====== PROVIDED MATERIAL ======
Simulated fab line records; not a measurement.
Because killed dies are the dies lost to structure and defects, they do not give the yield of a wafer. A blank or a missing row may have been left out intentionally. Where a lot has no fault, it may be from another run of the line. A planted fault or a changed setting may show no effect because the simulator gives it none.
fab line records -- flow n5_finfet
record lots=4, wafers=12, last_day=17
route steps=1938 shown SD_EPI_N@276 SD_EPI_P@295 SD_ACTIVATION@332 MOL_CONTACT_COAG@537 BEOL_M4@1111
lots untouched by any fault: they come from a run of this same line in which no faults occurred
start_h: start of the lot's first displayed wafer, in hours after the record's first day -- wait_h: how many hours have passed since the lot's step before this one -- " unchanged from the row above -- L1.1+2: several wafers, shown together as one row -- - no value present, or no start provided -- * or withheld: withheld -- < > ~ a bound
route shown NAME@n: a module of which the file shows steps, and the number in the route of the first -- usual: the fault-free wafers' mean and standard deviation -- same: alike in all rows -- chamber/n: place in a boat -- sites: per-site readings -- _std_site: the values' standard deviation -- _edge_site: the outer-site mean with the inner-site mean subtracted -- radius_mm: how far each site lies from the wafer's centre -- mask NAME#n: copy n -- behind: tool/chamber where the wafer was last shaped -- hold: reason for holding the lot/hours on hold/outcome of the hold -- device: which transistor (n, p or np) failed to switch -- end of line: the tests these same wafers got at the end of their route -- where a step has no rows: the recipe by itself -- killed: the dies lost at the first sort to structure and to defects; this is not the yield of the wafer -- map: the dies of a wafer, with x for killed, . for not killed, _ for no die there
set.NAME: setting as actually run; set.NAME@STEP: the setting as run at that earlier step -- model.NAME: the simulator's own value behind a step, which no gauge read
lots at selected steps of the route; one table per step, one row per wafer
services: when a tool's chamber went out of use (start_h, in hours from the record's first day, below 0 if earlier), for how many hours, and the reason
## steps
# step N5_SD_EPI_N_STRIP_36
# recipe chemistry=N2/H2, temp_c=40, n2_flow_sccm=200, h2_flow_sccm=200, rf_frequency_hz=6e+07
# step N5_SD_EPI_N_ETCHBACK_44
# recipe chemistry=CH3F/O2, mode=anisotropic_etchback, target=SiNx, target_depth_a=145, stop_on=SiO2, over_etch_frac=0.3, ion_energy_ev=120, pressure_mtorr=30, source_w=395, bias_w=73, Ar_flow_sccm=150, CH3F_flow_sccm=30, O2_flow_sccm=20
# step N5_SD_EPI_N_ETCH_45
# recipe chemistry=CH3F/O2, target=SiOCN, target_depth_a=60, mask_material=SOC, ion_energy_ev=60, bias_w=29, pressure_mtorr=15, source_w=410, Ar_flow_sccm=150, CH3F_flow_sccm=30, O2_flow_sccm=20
======

§ **BRIEF**:
From the entries above, write out only the lines starting at the line that holds "start_h: start of" and ending at the line that holds "# step N5_SD_EPI_N_ETCH_45", keeping both and matching them exactly.

§ **TASK ANSWER**:
start_h: start of the lot's first displayed wafer, in hours after the record's first day -- wait_h: how many hours have passed since the lot's step before this one -- " unchanged from the row above -- L1.1+2: several wafers, shown together as one row -- - no value present, or no start provided -- * or withheld: withheld -- < > ~ a bound
route shown NAME@n: a module of which the file shows steps, and the number in the route of the first -- usual: the fault-free wafers' mean and standard deviation -- same: alike in all rows -- chamber/n: place in a boat -- sites: per-site readings -- _std_site: the values' standard deviation -- _edge_site: the outer-site mean with the inner-site mean subtracted -- radius_mm: how far each site lies from the wafer's centre -- mask NAME#n: copy n -- behind: tool/chamber where the wafer was last shaped -- hold: reason for holding the lot/hours on hold/outcome of the hold -- device: which transistor (n, p or np) failed to switch -- end of line: the tests these same wafers got at the end of their route -- where a step has no rows: the recipe by itself -- killed: the dies lost at the first sort to structure and to defects; this is not the yield of the wafer -- map: the dies of a wafer, with x for killed, . for not killed, _ for no die there
set.NAME: setting as actually run; set.NAME@STEP: the setting as run at that earlier step -- model.NAME: the simulator's own value behind a step, which no gauge read
lots at selected steps of the route; one table per step, one row per wafer
services: when a tool's chamber went out of use (start_h, in hours from the record's first day, below 0 if earlier), for how many hours, and the reason
## steps
# step N5_SD_EPI_N_STRIP_36
# recipe chemistry=N2/H2, temp_c=40, n2_flow_sccm=200, h2_flow_sccm=200, rf_frequency_hz=6e+07
# step N5_SD_EPI_N_ETCHBACK_44
# recipe chemistry=CH3F/O2, mode=anisotropic_etchback, target=SiNx, target_depth_a=145, stop_on=SiO2, over_etch_frac=0.3, ion_energy_ev=120, pressure_mtorr=30, source_w=395, bias_w=73, Ar_flow_sccm=150, CH3F_flow_sccm=30, O2_flow_sccm=20
# step N5_SD_EPI_N_ETCH_45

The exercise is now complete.